DATA SHOWN:
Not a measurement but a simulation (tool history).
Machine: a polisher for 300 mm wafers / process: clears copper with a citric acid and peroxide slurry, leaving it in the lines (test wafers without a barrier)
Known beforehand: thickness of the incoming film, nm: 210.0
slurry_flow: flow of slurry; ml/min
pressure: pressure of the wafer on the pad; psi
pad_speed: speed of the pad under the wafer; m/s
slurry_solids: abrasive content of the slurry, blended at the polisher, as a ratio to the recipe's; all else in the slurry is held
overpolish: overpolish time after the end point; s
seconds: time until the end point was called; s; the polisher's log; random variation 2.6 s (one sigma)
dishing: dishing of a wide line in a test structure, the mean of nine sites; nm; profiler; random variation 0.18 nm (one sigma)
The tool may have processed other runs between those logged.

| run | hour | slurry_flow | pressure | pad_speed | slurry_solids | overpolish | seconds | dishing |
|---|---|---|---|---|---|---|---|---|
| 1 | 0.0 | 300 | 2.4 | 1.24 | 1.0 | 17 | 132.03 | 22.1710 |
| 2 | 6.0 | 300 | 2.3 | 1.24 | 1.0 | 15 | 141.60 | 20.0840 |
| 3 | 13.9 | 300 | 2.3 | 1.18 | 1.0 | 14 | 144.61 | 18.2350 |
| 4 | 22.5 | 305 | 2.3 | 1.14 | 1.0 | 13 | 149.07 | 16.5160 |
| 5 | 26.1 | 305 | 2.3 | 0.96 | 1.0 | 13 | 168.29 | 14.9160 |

REQUIRED ACTION: Could you copy every record above exactly as it appears?

ANSWER SPACE:
Not a measurement but a simulation (tool history).
Machine: a polisher for 300 mm wafers / process: clears copper with a citric acid and peroxide slurry, leaving it in the lines (test wafers without a barrier)
Known beforehand: thickness of the incoming film, nm: 210.0
slurry_flow: flow of slurry; ml/min
pressure: pressure of the wafer on the pad; psi
pad_speed: speed of the pad under the wafer; m/s
slurry_solids: abrasive content of the slurry, blended at the polisher, as a ratio to the recipe's; all else in the slurry is held
overpolish: overpolish time after the end point; s
seconds: time until the end point was called; s; the polisher's log; random variation 2.6 s (one sigma)
dishing: dishing of a wide line in a test structure, the mean of nine sites; nm; profiler; random variation 0.18 nm (one sigma)
The tool may have processed other runs between those logged.

| run | hour | slurry_flow | pressure | pad_speed | slurry_solids | overpolish | seconds | dishing |
|---|---|---|---|---|---|---|---|---|
| 1 | 0.0 | 300 | 2.4 | 1.24 | 1.0 | 17 | 132.03 | 22.1710 |
| 2 | 6.0 | 300 | 2.3 | 1.24 | 1.0 | 15 | 141.60 | 20.0840 |
| 3 | 13.9 | 300 | 2.3 | 1.18 | 1.0 | 14 | 144.61 | 18.2350 |
| 4 | 22.5 | 305 | 2.3 | 1.14 | 1.0 | 13 | 149.07 | 16.5160 |
| 5 | 26.1 | 305 | 2.3 | 0.96 | 1.0 | 13 | 168.29 | 14.9160 |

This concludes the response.